** MATERIAL SUPPLIED follows **
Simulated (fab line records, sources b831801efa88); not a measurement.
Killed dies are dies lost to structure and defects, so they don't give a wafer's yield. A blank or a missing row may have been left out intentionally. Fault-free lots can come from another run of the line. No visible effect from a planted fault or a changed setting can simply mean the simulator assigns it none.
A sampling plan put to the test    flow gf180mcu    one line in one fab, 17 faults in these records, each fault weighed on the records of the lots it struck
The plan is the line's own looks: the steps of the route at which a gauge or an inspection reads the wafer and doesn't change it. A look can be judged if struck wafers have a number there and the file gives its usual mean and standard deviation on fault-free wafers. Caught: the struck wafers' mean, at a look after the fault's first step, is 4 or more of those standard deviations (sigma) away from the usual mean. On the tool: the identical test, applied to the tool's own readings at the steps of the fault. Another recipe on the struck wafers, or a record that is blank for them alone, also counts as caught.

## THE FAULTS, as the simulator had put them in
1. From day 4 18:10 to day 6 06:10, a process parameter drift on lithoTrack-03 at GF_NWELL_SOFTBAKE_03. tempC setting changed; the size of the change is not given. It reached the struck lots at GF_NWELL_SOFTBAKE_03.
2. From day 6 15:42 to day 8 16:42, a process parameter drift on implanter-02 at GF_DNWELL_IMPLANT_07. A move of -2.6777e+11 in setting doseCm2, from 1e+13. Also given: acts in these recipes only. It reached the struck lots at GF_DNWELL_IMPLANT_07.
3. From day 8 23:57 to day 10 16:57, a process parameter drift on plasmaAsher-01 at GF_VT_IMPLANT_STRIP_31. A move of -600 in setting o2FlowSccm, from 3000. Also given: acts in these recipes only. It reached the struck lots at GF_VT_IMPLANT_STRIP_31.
** End of MATERIAL SUPPLIED **

- [WORK ITEM]: Please output the lines of the listing above that fall in the stretch from the one with "Killed dies are" through the one with "A sampling plan", exactly and only those.

- [ANSWER SECTION]:
Killed dies are dies lost to structure and defects, so they don't give a wafer's yield. A blank or a missing row may have been left out intentionally. Fault-free lots can come from another run of the line. No visible effect from a planted fault or a changed setting can simply mean the simulator assigns it none.
A sampling plan put to the test    flow gf180mcu    one line in one fab, 17 faults in these records, each fault weighed on the records of the lots it struck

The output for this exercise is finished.